* PROVIDED INFORMATION *
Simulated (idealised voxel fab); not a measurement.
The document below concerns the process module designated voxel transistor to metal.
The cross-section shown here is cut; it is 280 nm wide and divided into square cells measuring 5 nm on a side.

* ASSIGNED TASK *
Word for word, reproduce the listing from its first line through the line that has "The document below" in it, and go no further.

* PROBLEM SOLUTION *
Simulated (idealised voxel fab); not a measurement.
The document below concerns the process module designated voxel transistor to metal.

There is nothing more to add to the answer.